-- Material shown follows --
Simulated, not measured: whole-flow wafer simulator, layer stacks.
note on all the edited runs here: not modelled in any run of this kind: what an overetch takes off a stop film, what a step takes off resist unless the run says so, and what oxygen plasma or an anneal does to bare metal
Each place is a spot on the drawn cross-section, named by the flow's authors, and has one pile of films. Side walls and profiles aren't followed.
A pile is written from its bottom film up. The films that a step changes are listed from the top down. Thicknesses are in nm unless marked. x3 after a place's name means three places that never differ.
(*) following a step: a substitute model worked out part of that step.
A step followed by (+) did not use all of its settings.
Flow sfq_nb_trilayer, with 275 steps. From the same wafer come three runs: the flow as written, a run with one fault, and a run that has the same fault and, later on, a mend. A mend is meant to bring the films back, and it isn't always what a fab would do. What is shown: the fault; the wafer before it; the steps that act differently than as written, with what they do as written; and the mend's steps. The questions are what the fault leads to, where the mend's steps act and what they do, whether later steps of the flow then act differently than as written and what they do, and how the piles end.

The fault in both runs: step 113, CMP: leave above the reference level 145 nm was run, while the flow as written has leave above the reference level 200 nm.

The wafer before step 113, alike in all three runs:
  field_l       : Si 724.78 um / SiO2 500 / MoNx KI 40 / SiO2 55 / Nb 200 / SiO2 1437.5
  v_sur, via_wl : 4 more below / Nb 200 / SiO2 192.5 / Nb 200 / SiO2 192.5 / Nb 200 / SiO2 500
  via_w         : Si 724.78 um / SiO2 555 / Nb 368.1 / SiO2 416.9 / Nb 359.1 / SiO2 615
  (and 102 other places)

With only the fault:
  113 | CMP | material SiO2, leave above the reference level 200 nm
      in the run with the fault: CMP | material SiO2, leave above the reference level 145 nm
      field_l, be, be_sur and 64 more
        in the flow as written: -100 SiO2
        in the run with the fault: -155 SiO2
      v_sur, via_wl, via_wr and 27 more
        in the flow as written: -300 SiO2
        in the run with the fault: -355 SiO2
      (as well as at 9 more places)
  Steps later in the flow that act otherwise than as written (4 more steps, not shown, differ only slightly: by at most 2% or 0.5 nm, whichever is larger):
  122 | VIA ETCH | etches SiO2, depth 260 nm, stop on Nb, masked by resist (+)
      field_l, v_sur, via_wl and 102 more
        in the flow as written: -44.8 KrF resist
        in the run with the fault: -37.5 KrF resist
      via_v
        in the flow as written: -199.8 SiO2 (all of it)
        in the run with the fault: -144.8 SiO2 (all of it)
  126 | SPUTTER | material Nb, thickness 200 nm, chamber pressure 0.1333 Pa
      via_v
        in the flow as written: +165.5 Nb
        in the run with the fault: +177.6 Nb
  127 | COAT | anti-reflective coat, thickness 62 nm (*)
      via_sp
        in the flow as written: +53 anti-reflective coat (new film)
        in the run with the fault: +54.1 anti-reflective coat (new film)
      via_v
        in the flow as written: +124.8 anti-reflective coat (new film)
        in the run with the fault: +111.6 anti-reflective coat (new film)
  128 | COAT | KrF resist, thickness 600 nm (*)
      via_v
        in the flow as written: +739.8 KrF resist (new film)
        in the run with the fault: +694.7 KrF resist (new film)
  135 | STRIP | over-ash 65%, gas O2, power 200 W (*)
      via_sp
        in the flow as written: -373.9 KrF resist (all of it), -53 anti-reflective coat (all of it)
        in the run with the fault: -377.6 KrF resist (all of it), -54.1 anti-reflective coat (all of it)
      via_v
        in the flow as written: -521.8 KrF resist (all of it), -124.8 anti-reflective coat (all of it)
-- Material shown concluded --

Each line from the top of the records through the one with "A step followed" should be returned exactly. Leave out everything else.

Exercise result:
Simulated, not measured: whole-flow wafer simulator, layer stacks.
note on all the edited runs here: not modelled in any run of this kind: what an overetch takes off a stop film, what a step takes off resist unless the run says so, and what oxygen plasma or an anneal does to bare metal
Each place is a spot on the drawn cross-section, named by the flow's authors, and has one pile of films. Side walls and profiles aren't followed.
A pile is written from its bottom film up. The films that a step changes are listed from the top down. Thicknesses are in nm unless marked. x3 after a place's name means three places that never differ.
(*) following a step: a substitute model worked out part of that step.
A step followed by (+) did not use all of its settings.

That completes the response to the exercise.